## Assignment
Could you restate word for word every line of the records below, from the first one to the one holding "Each chamber's own"?

^^^^

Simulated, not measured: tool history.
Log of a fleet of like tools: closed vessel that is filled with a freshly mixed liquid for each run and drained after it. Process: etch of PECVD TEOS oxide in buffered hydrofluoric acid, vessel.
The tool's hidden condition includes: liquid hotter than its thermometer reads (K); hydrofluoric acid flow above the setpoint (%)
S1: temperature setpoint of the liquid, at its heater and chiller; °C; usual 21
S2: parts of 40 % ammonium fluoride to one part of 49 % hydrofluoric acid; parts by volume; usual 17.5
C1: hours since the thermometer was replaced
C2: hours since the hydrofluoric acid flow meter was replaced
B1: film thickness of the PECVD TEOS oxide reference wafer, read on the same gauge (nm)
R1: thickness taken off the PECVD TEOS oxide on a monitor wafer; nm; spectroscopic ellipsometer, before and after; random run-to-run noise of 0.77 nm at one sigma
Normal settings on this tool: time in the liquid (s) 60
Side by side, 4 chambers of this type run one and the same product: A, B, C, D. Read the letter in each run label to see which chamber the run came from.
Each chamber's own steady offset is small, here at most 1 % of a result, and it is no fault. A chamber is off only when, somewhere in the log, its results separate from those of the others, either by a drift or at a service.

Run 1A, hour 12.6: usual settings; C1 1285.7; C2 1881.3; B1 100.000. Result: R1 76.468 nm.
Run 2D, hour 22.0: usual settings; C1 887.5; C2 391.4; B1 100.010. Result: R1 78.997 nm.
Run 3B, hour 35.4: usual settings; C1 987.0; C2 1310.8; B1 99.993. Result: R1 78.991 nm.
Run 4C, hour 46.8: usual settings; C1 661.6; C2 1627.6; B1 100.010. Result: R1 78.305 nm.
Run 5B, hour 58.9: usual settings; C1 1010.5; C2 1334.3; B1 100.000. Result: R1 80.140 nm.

^^^^

## Result
Simulated, not measured: tool history.
Log of a fleet of like tools: closed vessel that is filled with a freshly mixed liquid for each run and drained after it. Process: etch of PECVD TEOS oxide in buffered hydrofluoric acid, vessel.
The tool's hidden condition includes: liquid hotter than its thermometer reads (K); hydrofluoric acid flow above the setpoint (%)
S1: temperature setpoint of the liquid, at its heater and chiller; °C; usual 21
S2: parts of 40 % ammonium fluoride to one part of 49 % hydrofluoric acid; parts by volume; usual 17.5
C1: hours since the thermometer was replaced
C2: hours since the hydrofluoric acid flow meter was replaced
B1: film thickness of the PECVD TEOS oxide reference wafer, read on the same gauge (nm)
R1: thickness taken off the PECVD TEOS oxide on a monitor wafer; nm; spectroscopic ellipsometer, before and after; random run-to-run noise of 0.77 nm at one sigma
Normal settings on this tool: time in the liquid (s) 60
Side by side, 4 chambers of this type run one and the same product: A, B, C, D. Read the letter in each run label to see which chamber the run came from.
Each chamber's own steady offset is small, here at most 1 % of a result, and it is no fault. A chamber is off only when, somewhere in the log, its results separate from those of the others, either by a drift or at a service.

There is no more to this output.